[DATA EXTRACT]
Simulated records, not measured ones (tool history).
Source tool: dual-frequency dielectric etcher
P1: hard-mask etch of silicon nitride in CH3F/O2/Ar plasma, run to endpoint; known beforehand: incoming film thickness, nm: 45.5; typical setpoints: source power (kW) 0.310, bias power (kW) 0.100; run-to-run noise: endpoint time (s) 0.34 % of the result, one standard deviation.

[REQUIREMENT] Go through the records and set every one down exactly.

[EXERCISE RESULT]
Simulated records, not measured ones (tool history).
Source tool: dual-frequency dielectric etcher
P1: hard-mask etch of silicon nitride in CH3F/O2/Ar plasma, run to endpoint; known beforehand: incoming film thickness, nm: 45.5; typical setpoints: source power (kW) 0.310, bias power (kW) 0.100; run-to-run noise: endpoint time (s) 0.34 % of the result, one standard deviation.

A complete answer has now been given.